Data:

^^^^^^^^

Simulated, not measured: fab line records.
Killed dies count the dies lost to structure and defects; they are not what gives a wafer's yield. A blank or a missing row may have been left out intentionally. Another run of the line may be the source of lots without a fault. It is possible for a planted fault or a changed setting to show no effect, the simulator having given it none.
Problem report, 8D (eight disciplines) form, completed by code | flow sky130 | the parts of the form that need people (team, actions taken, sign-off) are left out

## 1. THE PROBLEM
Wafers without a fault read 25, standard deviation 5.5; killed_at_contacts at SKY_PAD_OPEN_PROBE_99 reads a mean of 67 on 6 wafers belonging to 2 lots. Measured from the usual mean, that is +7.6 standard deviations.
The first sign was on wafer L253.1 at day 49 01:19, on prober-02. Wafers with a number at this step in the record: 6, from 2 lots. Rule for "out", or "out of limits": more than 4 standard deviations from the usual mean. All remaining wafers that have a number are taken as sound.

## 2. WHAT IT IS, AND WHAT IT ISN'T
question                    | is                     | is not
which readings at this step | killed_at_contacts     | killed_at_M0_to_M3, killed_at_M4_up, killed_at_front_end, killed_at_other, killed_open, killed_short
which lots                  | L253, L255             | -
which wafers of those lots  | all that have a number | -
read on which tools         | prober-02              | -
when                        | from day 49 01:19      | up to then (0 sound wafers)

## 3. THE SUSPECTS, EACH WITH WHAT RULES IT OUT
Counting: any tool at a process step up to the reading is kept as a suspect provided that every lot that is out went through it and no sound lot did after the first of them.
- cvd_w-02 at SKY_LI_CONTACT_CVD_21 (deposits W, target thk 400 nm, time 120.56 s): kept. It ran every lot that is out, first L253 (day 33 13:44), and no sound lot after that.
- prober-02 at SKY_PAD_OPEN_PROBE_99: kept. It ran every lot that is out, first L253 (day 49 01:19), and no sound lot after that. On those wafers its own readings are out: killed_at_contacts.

^^^^^^^^

Brief:
From the listing above, output exactly the run of lines that starts with the line containing "## 3. THE SUSPECTS, EACH" and ends with the line containing "- cvd_w-02 at".

Exercise output:
## 3. THE SUSPECTS, EACH WITH WHAT RULES IT OUT
Counting: any tool at a process step up to the reading is kept as a suspect provided that every lot that is out went through it and no sound lot did after the first of them.
- cvd_w-02 at SKY_LI_CONTACT_CVD_21 (deposits W, target thk 400 nm, time 120.56 s): kept. It ran every lot that is out, first L253 (day 33 13:44), and no sound lot after that.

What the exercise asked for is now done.